**WORK REQUEST**
Your answer should contain each record from the listing, repeated exactly.

**DATASET**
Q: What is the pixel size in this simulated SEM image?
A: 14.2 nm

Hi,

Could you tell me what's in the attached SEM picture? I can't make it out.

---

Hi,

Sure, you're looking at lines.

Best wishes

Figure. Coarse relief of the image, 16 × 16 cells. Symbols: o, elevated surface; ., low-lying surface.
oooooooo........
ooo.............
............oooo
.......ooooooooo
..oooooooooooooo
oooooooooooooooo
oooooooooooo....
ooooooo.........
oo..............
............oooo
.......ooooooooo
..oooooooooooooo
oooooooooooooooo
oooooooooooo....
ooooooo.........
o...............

**SOLUTION**
Q: What is the pixel size in this simulated SEM image?
A: 14.2 nm

Hi,

Could you tell me what's in the attached SEM picture? I can't make it out.

---

Hi,

Sure, you're looking at lines.

Best wishes

Figure. Coarse relief of the image, 16 × 16 cells. Symbols: o, elevated surface; ., low-lying surface.
oooooooo........
ooo.............
............oooo
.......ooooooooo
..oooooooooooooo
oooooooooooooooo
oooooooooooo....
ooooooo.........
oo..............
............oooo
.......ooooooooo
..oooooooooooooo
oooooooooooooooo
oooooooooooo....
ooooooo.........
o...............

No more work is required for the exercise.